*** Extracted entries ***

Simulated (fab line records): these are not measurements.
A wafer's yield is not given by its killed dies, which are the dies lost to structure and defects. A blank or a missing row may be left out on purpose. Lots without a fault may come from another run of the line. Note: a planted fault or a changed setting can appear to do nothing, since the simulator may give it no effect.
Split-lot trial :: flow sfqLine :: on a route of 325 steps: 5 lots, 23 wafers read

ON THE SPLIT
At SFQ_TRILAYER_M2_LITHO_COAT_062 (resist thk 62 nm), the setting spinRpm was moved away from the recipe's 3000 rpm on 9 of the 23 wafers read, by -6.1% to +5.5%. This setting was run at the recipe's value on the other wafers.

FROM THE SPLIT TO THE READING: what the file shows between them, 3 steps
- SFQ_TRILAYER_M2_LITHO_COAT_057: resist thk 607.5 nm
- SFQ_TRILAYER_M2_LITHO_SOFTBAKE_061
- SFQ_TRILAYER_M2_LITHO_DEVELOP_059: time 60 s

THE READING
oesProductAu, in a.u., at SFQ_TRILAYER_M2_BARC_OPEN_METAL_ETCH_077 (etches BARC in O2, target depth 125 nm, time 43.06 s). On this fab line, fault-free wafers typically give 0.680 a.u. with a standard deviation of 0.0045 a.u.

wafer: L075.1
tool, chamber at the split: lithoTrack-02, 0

*** End of Extracted entries ***

** Work request **
Type out all of the material again, word for word.

** Result **
Simulated (fab line records): these are not measurements.
A wafer's yield is not given by its killed dies, which are the dies lost to structure and defects. A blank or a missing row may be left out on purpose. Lots without a fault may come from another run of the line. Note: a planted fault or a changed setting can appear to do nothing, since the simulator may give it no effect.
Split-lot trial :: flow sfqLine :: on a route of 325 steps: 5 lots, 23 wafers read

ON THE SPLIT
At SFQ_TRILAYER_M2_LITHO_COAT_062 (resist thk 62 nm), the setting spinRpm was moved away from the recipe's 3000 rpm on 9 of the 23 wafers read, by -6.1% to +5.5%. This setting was run at the recipe's value on the other wafers.

FROM THE SPLIT TO THE READING: what the file shows between them, 3 steps
- SFQ_TRILAYER_M2_LITHO_COAT_057: resist thk 607.5 nm
- SFQ_TRILAYER_M2_LITHO_SOFTBAKE_061
- SFQ_TRILAYER_M2_LITHO_DEVELOP_059: time 60 s

THE READING
oesProductAu, in a.u., at SFQ_TRILAYER_M2_BARC_OPEN_METAL_ETCH_077 (etches BARC in O2, target depth 125 nm, time 43.06 s). On this fab line, fault-free wafers typically give 0.680 a.u. with a standard deviation of 0.0045 a.u.

wafer: L075.1
tool, chamber at the split: lithoTrack-02, 0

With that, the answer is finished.